### ACTIVITY
Return, in their exact form, the lines that lie between the start of the data below and the line containing "3 op CONFORMAL_DEP | material SiCN | thk nm 5", with both ends included.

**** INFORMATION PROVIDED ****

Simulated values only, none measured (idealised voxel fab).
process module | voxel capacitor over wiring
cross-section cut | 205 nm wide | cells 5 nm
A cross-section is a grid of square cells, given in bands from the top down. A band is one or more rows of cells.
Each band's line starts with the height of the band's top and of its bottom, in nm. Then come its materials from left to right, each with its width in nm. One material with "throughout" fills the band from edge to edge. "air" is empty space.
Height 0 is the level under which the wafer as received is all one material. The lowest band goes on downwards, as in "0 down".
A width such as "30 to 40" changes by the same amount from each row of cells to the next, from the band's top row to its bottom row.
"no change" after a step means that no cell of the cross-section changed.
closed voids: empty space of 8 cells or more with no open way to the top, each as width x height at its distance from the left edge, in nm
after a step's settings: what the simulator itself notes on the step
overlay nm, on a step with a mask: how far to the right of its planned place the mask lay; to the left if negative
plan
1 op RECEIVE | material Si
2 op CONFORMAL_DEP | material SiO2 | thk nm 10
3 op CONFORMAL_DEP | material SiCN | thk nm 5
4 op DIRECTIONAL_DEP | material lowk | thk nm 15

****

### EXERCISE ANSWER
Simulated values only, none measured (idealised voxel fab).
process module | voxel capacitor over wiring
cross-section cut | 205 nm wide | cells 5 nm
A cross-section is a grid of square cells, given in bands from the top down. A band is one or more rows of cells.
Each band's line starts with the height of the band's top and of its bottom, in nm. Then come its materials from left to right, each with its width in nm. One material with "throughout" fills the band from edge to edge. "air" is empty space.
Height 0 is the level under which the wafer as received is all one material. The lowest band goes on downwards, as in "0 down".
A width such as "30 to 40" changes by the same amount from each row of cells to the next, from the band's top row to its bottom row.
"no change" after a step means that no cell of the cross-section changed.
closed voids: empty space of 8 cells or more with no open way to the top, each as width x height at its distance from the left edge, in nm
after a step's settings: what the simulator itself notes on the step
overlay nm, on a step with a mask: how far to the right of its planned place the mask lay; to the left if negative
plan
1 op RECEIVE | material Si
2 op CONFORMAL_DEP | material SiO2 | thk nm 10
3 op CONFORMAL_DEP | material SiCN | thk nm 5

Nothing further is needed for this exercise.